*Data:*
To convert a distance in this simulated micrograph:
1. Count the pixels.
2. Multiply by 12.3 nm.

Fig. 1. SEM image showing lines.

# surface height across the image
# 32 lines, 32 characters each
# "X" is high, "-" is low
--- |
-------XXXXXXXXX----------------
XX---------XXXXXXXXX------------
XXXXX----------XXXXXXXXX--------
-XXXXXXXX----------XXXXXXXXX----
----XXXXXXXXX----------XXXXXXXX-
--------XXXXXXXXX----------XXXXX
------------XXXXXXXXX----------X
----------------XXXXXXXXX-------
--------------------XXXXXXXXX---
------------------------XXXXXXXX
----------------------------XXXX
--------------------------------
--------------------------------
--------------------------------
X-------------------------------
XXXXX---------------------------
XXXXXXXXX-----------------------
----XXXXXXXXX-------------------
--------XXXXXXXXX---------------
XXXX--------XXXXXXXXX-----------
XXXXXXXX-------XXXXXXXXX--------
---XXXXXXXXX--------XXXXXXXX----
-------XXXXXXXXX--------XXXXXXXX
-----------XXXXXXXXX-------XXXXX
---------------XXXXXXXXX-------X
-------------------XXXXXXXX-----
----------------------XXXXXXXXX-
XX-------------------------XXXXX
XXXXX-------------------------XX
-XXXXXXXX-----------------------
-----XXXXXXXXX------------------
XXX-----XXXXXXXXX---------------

*Activity:*
Each record must be repeated exactly as it is.

*Exercise result:*
To convert a distance in this simulated micrograph:
1. Count the pixels.
2. Multiply by 12.3 nm.

Fig. 1. SEM image showing lines.

# surface height across the image
# 32 lines, 32 characters each
# "X" is high, "-" is low
--- |
-------XXXXXXXXX----------------
XX---------XXXXXXXXX------------
XXXXX----------XXXXXXXXX--------
-XXXXXXXX----------XXXXXXXXX----
----XXXXXXXXX----------XXXXXXXX-
--------XXXXXXXXX----------XXXXX
------------XXXXXXXXX----------X
----------------XXXXXXXXX-------
--------------------XXXXXXXXX---
------------------------XXXXXXXX
----------------------------XXXX
--------------------------------
--------------------------------
--------------------------------
X-------------------------------
XXXXX---------------------------
XXXXXXXXX-----------------------
----XXXXXXXXX-------------------
--------XXXXXXXXX---------------
XXXX--------XXXXXXXXX-----------
XXXXXXXX-------XXXXXXXXX--------
---XXXXXXXXX--------XXXXXXXX----
-------XXXXXXXXX--------XXXXXXXX
-----------XXXXXXXXX-------XXXXX
---------------XXXXXXXXX-------X
-------------------XXXXXXXX-----
----------------------XXXXXXXXX-
XX-------------------------XXXXX
XXXXX-------------------------XX
-XXXXXXXX-----------------------
-----XXXXXXXXX------------------
XXX-----XXXXXXXXX---------------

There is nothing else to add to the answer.